▸ **Work task**:
Lines after the one containing "HHHHHHLLHHHHHHLL" are to be omitted; print exactly each line from the start of the records up to and including it.

▸ **Listed entries**:
= Beginning of Section =

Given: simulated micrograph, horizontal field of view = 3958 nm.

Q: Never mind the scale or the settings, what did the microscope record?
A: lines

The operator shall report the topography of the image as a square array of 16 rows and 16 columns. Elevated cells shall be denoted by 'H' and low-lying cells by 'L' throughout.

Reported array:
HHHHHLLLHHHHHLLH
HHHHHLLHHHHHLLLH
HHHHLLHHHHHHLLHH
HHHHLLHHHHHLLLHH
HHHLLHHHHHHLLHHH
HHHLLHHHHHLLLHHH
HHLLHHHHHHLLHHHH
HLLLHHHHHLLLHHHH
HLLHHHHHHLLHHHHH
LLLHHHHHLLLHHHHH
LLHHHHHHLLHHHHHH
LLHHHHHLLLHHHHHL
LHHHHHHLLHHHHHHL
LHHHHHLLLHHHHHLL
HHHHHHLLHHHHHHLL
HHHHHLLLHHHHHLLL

= End of Section =

▸ **Written answer**:
Given: simulated micrograph, horizontal field of view = 3958 nm.

Q: Never mind the scale or the settings, what did the microscope record?
A: lines

The operator shall report the topography of the image as a square array of 16 rows and 16 columns. Elevated cells shall be denoted by 'H' and low-lying cells by 'L' throughout.

Reported array:
HHHHHLLLHHHHHLLH
HHHHHLLHHHHHLLLH
HHHHLLHHHHHHLLHH
HHHHLLHHHHHLLLHH
HHHLLHHHHHHLLHHH
HHHLLHHHHHLLLHHH
HHLLHHHHHHLLHHHH
HLLLHHHHHLLLHHHH
HLLHHHHHHLLHHHHH
LLLHHHHHLLLHHHHH
LLHHHHHHLLHHHHHH
LLHHHHHLLLHHHHHL
LHHHHHHLLHHHHHHL
LHHHHHLLLHHHHHLL
HHHHHHLLHHHHHHLL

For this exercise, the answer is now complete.